**SUPPLIED DATA**.
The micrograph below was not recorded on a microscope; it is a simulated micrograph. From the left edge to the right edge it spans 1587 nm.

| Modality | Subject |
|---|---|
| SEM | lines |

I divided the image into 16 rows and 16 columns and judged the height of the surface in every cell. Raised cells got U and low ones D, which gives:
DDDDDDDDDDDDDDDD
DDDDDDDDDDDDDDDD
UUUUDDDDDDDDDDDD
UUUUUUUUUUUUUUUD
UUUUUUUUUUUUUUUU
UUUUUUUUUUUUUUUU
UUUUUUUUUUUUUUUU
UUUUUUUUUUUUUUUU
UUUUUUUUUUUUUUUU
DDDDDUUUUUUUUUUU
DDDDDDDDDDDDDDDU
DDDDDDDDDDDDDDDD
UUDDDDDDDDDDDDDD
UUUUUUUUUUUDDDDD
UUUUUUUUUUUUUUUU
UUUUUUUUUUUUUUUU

**WORK INSTRUCTION**. Only the lines from the start of the data to the line holding "SEM | lines |" are wanted; return them exactly, both ends included.

**WRITTEN SOLUTION**.
The micrograph below was not recorded on a microscope; it is a simulated micrograph. From the left edge to the right edge it spans 1587 nm.

| Modality | Subject |
|---|---|
| SEM | lines |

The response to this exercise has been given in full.